* Assigned task: All the data below needs to be retyped exactly as shown.

* Source material:
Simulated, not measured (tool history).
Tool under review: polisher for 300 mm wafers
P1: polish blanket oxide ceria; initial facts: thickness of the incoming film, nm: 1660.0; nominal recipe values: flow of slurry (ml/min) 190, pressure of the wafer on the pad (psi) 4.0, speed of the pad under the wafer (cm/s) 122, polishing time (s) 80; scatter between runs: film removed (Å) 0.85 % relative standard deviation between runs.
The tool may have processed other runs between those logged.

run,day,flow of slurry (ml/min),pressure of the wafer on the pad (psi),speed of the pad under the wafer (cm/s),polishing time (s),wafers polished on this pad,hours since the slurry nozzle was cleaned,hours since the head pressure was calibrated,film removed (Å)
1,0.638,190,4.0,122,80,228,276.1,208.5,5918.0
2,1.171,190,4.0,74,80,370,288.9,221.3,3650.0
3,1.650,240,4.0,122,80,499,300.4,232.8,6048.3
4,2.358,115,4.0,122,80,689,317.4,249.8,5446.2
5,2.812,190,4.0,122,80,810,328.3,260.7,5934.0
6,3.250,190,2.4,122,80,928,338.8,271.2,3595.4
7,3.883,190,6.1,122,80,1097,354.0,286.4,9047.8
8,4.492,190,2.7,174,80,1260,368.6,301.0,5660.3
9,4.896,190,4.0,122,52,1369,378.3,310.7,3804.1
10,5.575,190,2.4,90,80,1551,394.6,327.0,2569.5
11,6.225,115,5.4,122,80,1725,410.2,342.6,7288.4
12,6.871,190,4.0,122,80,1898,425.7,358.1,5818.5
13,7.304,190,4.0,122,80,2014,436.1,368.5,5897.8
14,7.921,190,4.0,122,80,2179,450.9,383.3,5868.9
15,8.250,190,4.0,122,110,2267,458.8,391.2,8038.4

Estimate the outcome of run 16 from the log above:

* Expected answer:
Simulated, not measured (tool history).
Tool under review: polisher for 300 mm wafers
P1: polish blanket oxide ceria; initial facts: thickness of the incoming film, nm: 1660.0; nominal recipe values: flow of slurry (ml/min) 190, pressure of the wafer on the pad (psi) 4.0, speed of the pad under the wafer (cm/s) 122, polishing time (s) 80; scatter between runs: film removed (Å) 0.85 % relative standard deviation between runs.
The tool may have processed other runs between those logged.

run,day,flow of slurry (ml/min),pressure of the wafer on the pad (psi),speed of the pad under the wafer (cm/s),polishing time (s),wafers polished on this pad,hours since the slurry nozzle was cleaned,hours since the head pressure was calibrated,film removed (Å)
1,0.638,190,4.0,122,80,228,276.1,208.5,5918.0
2,1.171,190,4.0,74,80,370,288.9,221.3,3650.0
3,1.650,240,4.0,122,80,499,300.4,232.8,6048.3
4,2.358,115,4.0,122,80,689,317.4,249.8,5446.2
5,2.812,190,4.0,122,80,810,328.3,260.7,5934.0
6,3.250,190,2.4,122,80,928,338.8,271.2,3595.4
7,3.883,190,6.1,122,80,1097,354.0,286.4,9047.8
8,4.492,190,2.7,174,80,1260,368.6,301.0,5660.3
9,4.896,190,4.0,122,52,1369,378.3,310.7,3804.1
10,5.575,190,2.4,90,80,1551,394.6,327.0,2569.5
11,6.225,115,5.4,122,80,1725,410.2,342.6,7288.4
12,6.871,190,4.0,122,80,1898,425.7,358.1,5818.5
13,7.304,190,4.0,122,80,2014,436.1,368.5,5897.8
14,7.921,190,4.0,122,80,2179,450.9,383.3,5868.9
15,8.250,190,4.0,122,110,2267,458.8,391.2,8038.4

Estimate the outcome of run 16 from the log above:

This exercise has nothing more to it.